→ **Work task**
Nothing in the listing below should change; retype it as is.

[Start of Attachment]

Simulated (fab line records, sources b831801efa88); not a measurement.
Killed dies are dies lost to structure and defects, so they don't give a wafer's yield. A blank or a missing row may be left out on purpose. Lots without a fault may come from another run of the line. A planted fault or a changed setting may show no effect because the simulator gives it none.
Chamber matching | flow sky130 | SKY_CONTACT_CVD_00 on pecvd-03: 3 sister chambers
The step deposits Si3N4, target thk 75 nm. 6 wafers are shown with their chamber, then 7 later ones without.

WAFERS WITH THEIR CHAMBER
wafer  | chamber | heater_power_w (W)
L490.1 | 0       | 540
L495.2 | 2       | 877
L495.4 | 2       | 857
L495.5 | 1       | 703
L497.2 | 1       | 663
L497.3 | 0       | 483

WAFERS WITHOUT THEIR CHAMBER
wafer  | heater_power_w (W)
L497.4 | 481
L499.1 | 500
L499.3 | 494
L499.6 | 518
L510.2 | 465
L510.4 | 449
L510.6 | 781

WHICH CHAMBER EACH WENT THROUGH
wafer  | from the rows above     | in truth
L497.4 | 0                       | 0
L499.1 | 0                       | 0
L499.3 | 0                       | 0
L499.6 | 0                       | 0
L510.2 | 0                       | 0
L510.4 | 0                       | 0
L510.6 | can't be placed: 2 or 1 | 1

[End of Attachment]

→ **Written answer**
Simulated (fab line records, sources b831801efa88); not a measurement.
Killed dies are dies lost to structure and defects, so they don't give a wafer's yield. A blank or a missing row may be left out on purpose. Lots without a fault may come from another run of the line. A planted fault or a changed setting may show no effect because the simulator gives it none.
Chamber matching | flow sky130 | SKY_CONTACT_CVD_00 on pecvd-03: 3 sister chambers
The step deposits Si3N4, target thk 75 nm. 6 wafers are shown with their chamber, then 7 later ones without.

WAFERS WITH THEIR CHAMBER
wafer  | chamber | heater_power_w (W)
L490.1 | 0       | 540
L495.2 | 2       | 877
L495.4 | 2       | 857
L495.5 | 1       | 703
L497.2 | 1       | 663
L497.3 | 0       | 483

WAFERS WITHOUT THEIR CHAMBER
wafer  | heater_power_w (W)
L497.4 | 481
L499.1 | 500
L499.3 | 494
L499.6 | 518
L510.2 | 465
L510.4 | 449
L510.6 | 781

WHICH CHAMBER EACH WENT THROUGH
wafer  | from the rows above     | in truth
L497.4 | 0                       | 0
L499.1 | 0                       | 0
L499.3 | 0                       | 0
L499.6 | 0                       | 0
L510.2 | 0                       | 0
L510.4 | 0                       | 0
L510.6 | can't be placed: 2 or 1 | 1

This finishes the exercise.